DATASET RECORDS —
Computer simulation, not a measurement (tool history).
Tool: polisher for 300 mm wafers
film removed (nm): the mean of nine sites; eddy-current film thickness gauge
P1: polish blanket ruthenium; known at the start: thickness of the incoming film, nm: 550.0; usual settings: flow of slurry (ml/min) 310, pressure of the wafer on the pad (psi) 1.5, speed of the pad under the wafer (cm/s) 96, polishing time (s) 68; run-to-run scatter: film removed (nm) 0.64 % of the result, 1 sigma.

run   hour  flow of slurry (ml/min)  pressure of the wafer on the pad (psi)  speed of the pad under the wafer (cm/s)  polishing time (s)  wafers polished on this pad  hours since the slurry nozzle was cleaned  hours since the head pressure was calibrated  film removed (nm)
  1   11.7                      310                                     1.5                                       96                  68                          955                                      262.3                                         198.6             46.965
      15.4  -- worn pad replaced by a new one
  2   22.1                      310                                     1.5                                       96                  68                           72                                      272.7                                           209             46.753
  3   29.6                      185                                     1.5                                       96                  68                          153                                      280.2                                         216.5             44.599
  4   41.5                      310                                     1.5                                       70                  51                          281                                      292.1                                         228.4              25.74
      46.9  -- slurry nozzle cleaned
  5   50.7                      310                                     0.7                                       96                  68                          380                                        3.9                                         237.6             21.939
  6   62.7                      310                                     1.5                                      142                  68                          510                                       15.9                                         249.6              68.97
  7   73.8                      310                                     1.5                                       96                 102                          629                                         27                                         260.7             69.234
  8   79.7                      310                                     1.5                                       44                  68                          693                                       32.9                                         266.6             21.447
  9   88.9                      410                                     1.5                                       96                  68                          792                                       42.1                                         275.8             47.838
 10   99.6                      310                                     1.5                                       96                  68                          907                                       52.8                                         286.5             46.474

WORK ITEM — Look through the data above and return exactly the lines from the one that contains "Tool: polisher for 300 mm wafers" to the one that contains "film removed (nm): the", inclusive, with nothing else.

WRITTEN REPLY —
Tool: polisher for 300 mm wafers
film removed (nm): the mean of nine sites; eddy-current film thickness gauge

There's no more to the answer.